Exercise data:
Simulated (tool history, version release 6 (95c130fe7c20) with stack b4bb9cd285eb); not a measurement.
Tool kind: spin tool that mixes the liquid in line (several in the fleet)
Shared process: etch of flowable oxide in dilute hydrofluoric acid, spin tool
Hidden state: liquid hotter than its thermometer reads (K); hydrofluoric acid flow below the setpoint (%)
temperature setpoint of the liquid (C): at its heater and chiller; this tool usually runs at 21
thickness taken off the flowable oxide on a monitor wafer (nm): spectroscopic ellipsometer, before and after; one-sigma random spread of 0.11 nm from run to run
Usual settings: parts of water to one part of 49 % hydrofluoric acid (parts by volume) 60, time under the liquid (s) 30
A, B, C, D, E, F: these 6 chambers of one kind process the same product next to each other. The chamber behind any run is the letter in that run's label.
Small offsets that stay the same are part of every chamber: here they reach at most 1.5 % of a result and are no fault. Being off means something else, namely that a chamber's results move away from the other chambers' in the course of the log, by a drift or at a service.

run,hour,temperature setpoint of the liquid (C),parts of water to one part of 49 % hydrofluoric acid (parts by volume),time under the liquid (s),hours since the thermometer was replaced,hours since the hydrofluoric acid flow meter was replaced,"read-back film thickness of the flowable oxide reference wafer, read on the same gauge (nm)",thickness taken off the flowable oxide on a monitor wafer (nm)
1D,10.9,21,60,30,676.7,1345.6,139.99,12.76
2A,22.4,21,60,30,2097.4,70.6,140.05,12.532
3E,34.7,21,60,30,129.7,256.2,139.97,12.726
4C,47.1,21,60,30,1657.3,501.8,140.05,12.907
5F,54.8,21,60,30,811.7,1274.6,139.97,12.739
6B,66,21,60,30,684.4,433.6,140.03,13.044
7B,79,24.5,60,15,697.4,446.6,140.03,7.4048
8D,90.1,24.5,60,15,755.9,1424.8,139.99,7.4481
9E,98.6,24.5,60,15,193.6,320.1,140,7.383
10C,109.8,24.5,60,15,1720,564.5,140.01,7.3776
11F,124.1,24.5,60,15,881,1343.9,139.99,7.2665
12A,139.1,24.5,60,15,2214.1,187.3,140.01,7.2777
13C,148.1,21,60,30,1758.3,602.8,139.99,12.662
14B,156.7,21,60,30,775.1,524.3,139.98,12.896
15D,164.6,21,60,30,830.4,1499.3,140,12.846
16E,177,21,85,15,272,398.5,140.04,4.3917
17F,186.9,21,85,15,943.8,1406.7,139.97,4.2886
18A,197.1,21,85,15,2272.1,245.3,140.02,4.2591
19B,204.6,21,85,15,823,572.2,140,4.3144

Action item:
Set the entries down again exactly, beginning with their first line and ending with the line that contains "from run to run"; omit all other lines.

Answer space:
Simulated (tool history, version release 6 (95c130fe7c20) with stack b4bb9cd285eb); not a measurement.
Tool kind: spin tool that mixes the liquid in line (several in the fleet)
Shared process: etch of flowable oxide in dilute hydrofluoric acid, spin tool
Hidden state: liquid hotter than its thermometer reads (K); hydrofluoric acid flow below the setpoint (%)
temperature setpoint of the liquid (C): at its heater and chiller; this tool usually runs at 21
thickness taken off the flowable oxide on a monitor wafer (nm): spectroscopic ellipsometer, before and after; one-sigma random spread of 0.11 nm from run to run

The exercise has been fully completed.